SUPPLIED DATA
__________
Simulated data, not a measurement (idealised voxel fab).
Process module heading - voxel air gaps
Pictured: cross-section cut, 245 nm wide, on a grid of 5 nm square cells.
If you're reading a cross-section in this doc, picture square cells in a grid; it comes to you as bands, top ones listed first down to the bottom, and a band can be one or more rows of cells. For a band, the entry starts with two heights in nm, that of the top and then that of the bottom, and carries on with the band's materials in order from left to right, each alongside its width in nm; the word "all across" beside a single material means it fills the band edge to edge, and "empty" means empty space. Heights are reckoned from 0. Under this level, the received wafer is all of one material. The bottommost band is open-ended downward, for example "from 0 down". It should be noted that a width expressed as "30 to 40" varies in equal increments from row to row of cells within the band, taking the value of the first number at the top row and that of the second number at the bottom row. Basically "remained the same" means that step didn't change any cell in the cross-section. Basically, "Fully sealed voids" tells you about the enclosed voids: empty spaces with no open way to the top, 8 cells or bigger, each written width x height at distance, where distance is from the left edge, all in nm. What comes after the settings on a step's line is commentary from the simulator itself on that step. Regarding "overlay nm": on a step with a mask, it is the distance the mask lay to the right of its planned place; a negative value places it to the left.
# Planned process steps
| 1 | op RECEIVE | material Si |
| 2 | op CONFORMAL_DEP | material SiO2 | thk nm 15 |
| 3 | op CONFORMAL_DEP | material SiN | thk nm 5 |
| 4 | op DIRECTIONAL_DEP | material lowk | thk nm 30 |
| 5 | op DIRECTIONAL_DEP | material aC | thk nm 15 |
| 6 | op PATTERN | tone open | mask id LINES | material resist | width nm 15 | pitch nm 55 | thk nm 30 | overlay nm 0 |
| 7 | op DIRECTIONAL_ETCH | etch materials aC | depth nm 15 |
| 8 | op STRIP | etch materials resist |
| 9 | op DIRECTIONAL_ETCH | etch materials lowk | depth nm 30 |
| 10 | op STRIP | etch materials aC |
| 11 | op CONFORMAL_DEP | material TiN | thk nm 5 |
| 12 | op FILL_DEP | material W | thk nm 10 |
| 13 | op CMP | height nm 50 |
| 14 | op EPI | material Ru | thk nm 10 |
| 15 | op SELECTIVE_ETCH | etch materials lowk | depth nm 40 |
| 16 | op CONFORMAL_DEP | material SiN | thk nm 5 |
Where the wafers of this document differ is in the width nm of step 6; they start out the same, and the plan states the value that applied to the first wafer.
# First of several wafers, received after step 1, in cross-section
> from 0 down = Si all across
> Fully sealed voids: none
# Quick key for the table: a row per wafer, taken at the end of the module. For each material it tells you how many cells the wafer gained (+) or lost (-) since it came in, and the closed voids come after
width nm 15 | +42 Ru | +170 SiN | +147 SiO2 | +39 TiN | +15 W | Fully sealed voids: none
__________

REQUIRED ACTION
Up to and including the line that contains "Pictured: cross-section cut, 245", restate word for word every line of the entries, starting from the first.

EXPECTED ANSWER
Simulated data, not a measurement (idealised voxel fab).
Process module heading - voxel air gaps
Pictured: cross-section cut, 245 nm wide, on a grid of 5 nm square cells.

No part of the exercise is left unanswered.